# # # # #

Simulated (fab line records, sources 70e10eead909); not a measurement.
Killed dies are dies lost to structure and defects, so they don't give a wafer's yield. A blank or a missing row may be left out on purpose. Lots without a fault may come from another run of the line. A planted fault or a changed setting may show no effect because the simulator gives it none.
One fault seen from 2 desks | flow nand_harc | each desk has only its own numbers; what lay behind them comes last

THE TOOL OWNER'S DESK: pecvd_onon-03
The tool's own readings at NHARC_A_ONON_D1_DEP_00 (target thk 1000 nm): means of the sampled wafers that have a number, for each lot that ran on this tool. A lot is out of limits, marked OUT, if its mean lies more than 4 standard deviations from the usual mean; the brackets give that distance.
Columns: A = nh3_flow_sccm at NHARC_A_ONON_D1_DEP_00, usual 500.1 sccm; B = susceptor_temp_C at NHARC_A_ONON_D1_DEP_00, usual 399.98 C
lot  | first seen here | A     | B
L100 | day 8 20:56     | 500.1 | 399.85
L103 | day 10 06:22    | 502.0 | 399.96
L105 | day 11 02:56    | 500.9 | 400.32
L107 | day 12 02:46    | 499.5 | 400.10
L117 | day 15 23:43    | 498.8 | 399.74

# # # # #

#### Activity:
Please give back only the lines between the first line of the entries and the line with "L107 | day 12", both ends included, word for word.

#### Answer box:
Simulated (fab line records, sources 70e10eead909); not a measurement.
Killed dies are dies lost to structure and defects, so they don't give a wafer's yield. A blank or a missing row may be left out on purpose. Lots without a fault may come from another run of the line. A planted fault or a changed setting may show no effect because the simulator gives it none.
One fault seen from 2 desks | flow nand_harc | each desk has only its own numbers; what lay behind them comes last

THE TOOL OWNER'S DESK: pecvd_onon-03
The tool's own readings at NHARC_A_ONON_D1_DEP_00 (target thk 1000 nm): means of the sampled wafers that have a number, for each lot that ran on this tool. A lot is out of limits, marked OUT, if its mean lies more than 4 standard deviations from the usual mean; the brackets give that distance.
Columns: A = nh3_flow_sccm at NHARC_A_ONON_D1_DEP_00, usual 500.1 sccm; B = susceptor_temp_C at NHARC_A_ONON_D1_DEP_00, usual 399.98 C
lot  | first seen here | A     | B
L100 | day 8 20:56     | 500.1 | 399.85
L103 | day 10 06:22    | 502.0 | 399.96
L105 | day 11 02:56    | 500.9 | 400.32
L107 | day 12 02:46    | 499.5 | 400.10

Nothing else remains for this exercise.